--- Data under study Enclosed Below ---

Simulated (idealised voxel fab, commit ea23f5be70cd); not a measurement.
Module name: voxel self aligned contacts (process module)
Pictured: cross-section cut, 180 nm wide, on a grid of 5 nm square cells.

--- End of Enclosed Data under study ---

Exercise –
Repeat each record in full; every line must match exactly.

Response –
Simulated (idealised voxel fab, commit ea23f5be70cd); not a measurement.
Module name: voxel self aligned contacts (process module)
Pictured: cross-section cut, 180 nm wide, on a grid of 5 nm square cells.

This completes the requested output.